Your output should be the listing itself, repeated exactly.

MATERIAL SHOWN Block Start
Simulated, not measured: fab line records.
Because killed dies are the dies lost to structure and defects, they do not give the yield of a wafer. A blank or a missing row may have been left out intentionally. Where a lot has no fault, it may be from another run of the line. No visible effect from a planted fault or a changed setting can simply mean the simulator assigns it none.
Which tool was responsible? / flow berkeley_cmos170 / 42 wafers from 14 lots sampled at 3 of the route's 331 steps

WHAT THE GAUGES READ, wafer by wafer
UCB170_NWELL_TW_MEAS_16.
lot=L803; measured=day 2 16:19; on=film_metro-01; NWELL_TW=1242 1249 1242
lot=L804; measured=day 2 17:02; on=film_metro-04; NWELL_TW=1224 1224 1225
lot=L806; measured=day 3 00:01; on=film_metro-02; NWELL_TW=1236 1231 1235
MATERIAL SHOWN Block End

**WRITTEN RESPONSE:**
Simulated, not measured: fab line records.
Because killed dies are the dies lost to structure and defects, they do not give the yield of a wafer. A blank or a missing row may have been left out intentionally. Where a lot has no fault, it may be from another run of the line. No visible effect from a planted fault or a changed setting can simply mean the simulator assigns it none.
Which tool was responsible? / flow berkeley_cmos170 / 42 wafers from 14 lots sampled at 3 of the route's 331 steps

WHAT THE GAUGES READ, wafer by wafer
UCB170_NWELL_TW_MEAS_16.
lot=L803; measured=day 2 16:19; on=film_metro-01; NWELL_TW=1242 1249 1242
lot=L804; measured=day 2 17:02; on=film_metro-04; NWELL_TW=1224 1224 1225
lot=L806; measured=day 3 00:01; on=film_metro-02; NWELL_TW=1236 1231 1235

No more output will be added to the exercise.